[Data extracts — start]

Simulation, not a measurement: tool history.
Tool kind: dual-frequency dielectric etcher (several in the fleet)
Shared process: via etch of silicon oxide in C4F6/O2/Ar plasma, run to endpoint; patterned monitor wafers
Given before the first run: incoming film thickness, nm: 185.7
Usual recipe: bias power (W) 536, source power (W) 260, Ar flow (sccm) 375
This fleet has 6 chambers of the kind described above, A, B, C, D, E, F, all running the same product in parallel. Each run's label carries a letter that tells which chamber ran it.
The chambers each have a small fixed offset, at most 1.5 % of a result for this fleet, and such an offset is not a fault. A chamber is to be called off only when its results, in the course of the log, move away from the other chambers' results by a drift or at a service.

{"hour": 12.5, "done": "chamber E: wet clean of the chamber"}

[Data extracts — finish]

Print all of the records, leaving each one exactly as it appears above.

Task result:
Simulation, not a measurement: tool history.
Tool kind: dual-frequency dielectric etcher (several in the fleet)
Shared process: via etch of silicon oxide in C4F6/O2/Ar plasma, run to endpoint; patterned monitor wafers
Given before the first run: incoming film thickness, nm: 185.7
Usual recipe: bias power (W) 536, source power (W) 260, Ar flow (sccm) 375
This fleet has 6 chambers of the kind described above, A, B, C, D, E, F, all running the same product in parallel. Each run's label carries a letter that tells which chamber ran it.
The chambers each have a small fixed offset, at most 1.5 % of a result for this fleet, and such an offset is not a fault. A chamber is to be called off only when its results, in the course of the log, move away from the other chambers' results by a drift or at a service.

{"hour": 12.5, "done": "chamber E: wet clean of the chamber"}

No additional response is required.